Transcribe exactly the first line of the listing below and each line that follows it, ending with the line that contains "What is the", and omit the remainder.

#### SUPPLIED DATA

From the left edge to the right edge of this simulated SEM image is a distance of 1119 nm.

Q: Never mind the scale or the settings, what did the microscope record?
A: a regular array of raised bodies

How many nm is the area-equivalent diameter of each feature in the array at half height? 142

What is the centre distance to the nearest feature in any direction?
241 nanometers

########

## YOUR RESPONSE
From the left edge to the right edge of this simulated SEM image is a distance of 1119 nm.

Q: Never mind the scale or the settings, what did the microscope record?
A: a regular array of raised bodies

How many nm is the area-equivalent diameter of each feature in the array at half height? 142

What is the centre distance to the nearest feature in any direction?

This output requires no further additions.